• _Action item_
Write out exactly the first lines of the listing, ending on the line that contains "(+) after a".

• _Information supplied_
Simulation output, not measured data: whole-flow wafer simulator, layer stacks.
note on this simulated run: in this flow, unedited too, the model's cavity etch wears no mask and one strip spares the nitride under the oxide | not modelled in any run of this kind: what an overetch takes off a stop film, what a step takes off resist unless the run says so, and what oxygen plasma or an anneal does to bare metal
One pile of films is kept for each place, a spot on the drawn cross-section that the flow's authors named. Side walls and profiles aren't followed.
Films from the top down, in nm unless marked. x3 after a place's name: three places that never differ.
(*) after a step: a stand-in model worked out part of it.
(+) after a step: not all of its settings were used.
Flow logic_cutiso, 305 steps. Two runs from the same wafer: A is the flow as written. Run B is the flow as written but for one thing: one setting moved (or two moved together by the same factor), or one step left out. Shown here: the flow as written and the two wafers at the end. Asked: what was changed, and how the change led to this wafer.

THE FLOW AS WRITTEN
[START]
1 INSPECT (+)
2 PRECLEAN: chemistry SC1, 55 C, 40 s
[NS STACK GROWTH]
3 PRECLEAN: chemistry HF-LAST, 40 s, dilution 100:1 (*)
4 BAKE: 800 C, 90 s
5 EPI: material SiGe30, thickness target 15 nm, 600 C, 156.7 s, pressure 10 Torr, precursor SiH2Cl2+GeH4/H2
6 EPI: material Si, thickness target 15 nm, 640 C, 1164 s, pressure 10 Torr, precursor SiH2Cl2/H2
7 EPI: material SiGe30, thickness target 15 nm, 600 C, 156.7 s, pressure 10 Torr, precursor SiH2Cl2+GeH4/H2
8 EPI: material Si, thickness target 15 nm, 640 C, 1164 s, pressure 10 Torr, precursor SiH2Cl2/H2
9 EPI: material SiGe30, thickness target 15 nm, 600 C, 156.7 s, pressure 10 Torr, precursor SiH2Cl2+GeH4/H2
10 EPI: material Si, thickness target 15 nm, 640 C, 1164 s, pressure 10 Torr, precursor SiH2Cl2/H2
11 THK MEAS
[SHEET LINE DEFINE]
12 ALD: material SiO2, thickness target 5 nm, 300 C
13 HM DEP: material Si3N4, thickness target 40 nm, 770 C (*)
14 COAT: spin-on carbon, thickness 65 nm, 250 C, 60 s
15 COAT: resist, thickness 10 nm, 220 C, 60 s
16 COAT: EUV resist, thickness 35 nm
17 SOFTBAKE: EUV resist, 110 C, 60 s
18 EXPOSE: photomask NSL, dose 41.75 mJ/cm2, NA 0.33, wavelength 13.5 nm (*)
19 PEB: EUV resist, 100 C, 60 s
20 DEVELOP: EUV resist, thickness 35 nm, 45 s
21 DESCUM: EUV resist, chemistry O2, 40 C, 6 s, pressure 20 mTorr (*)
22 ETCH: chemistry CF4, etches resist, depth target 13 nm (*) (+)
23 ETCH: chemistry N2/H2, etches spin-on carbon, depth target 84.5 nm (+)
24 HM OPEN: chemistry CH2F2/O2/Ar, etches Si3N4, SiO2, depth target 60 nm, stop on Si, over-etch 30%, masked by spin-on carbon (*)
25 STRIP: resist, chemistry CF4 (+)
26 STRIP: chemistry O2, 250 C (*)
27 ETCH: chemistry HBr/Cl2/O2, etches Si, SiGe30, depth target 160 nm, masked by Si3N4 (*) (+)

• _Reply_
Simulation output, not measured data: whole-flow wafer simulator, layer stacks.
note on this simulated run: in this flow, unedited too, the model's cavity etch wears no mask and one strip spares the nitride under the oxide | not modelled in any run of this kind: what an overetch takes off a stop film, what a step takes off resist unless the run says so, and what oxygen plasma or an anneal does to bare metal
One pile of films is kept for each place, a spot on the drawn cross-section that the flow's authors named. Side walls and profiles aren't followed.
Films from the top down, in nm unless marked. x3 after a place's name: three places that never differ.
(*) after a step: a stand-in model worked out part of it.
(+) after a step: not all of its settings were used.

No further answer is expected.